Segment Open

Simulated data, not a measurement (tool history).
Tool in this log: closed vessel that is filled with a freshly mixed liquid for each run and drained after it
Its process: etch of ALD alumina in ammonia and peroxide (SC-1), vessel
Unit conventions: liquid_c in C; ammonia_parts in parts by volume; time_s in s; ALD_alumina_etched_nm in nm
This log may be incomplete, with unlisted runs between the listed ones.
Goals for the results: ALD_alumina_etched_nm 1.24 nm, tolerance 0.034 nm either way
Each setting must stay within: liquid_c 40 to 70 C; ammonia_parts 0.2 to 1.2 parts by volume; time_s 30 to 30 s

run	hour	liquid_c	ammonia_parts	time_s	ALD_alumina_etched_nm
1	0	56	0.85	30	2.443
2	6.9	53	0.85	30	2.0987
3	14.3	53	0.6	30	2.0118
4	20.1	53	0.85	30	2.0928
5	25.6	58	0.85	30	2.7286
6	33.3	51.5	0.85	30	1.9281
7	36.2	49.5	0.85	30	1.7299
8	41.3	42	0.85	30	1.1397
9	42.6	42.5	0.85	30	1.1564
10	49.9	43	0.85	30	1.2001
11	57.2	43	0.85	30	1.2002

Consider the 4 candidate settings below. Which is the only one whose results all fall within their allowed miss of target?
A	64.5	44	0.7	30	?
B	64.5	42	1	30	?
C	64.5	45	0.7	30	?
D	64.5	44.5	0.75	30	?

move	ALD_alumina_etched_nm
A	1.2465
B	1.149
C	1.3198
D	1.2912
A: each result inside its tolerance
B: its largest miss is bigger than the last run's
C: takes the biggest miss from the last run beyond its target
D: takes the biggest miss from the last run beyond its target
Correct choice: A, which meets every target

Segment Closed

Assigned task | Take the lines from the start of the records through the line holding "Unit conventions: liquid_c", both included, and please print them exactly, with nothing else.

Task solution |
Simulated data, not a measurement (tool history).
Tool in this log: closed vessel that is filled with a freshly mixed liquid for each run and drained after it
Its process: etch of ALD alumina in ammonia and peroxide (SC-1), vessel
Unit conventions: liquid_c in C; ammonia_parts in parts by volume; time_s in s; ALD_alumina_etched_nm in nm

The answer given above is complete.